_RECORD EXTRACTS_
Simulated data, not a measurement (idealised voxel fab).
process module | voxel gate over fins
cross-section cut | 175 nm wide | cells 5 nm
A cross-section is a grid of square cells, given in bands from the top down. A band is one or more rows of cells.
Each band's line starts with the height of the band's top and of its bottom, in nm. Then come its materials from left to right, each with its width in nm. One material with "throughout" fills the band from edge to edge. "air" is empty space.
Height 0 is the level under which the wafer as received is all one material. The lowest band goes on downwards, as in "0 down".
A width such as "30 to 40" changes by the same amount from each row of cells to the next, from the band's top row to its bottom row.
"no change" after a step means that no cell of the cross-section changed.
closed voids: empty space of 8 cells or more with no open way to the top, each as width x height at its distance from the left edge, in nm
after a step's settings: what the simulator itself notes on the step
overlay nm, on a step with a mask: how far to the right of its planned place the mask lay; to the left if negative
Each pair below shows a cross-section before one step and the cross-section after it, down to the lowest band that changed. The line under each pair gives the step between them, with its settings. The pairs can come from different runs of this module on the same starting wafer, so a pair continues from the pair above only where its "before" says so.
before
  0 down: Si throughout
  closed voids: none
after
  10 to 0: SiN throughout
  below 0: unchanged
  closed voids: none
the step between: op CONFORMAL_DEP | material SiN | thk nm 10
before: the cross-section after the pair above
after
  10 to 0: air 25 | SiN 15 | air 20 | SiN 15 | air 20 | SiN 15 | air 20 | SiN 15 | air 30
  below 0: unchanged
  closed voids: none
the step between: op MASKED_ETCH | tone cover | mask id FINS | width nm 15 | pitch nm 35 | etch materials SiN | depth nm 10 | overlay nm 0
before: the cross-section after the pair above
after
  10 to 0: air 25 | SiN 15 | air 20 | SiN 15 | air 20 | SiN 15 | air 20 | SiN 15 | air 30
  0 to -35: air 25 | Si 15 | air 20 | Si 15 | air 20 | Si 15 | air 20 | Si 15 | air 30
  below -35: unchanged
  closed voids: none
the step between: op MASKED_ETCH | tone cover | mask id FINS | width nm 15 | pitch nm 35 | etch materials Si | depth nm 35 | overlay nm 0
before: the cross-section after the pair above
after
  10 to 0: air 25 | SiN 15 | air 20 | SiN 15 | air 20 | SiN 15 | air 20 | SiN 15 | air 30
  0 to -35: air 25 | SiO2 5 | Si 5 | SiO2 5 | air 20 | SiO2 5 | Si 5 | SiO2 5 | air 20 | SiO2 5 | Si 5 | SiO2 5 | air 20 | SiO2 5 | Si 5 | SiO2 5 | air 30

_WORK INSTRUCTION_
In the material above, transcribe exactly the lines beginning at the one with "closed voids: empty" and ending at the one with "overlay nm, on", both included.

_ANSWER BOX_
closed voids: empty space of 8 cells or more with no open way to the top, each as width x height at its distance from the left edge, in nm
after a step's settings: what the simulator itself notes on the step
overlay nm, on a step with a mask: how far to the right of its planned place the mask lay; to the left if negative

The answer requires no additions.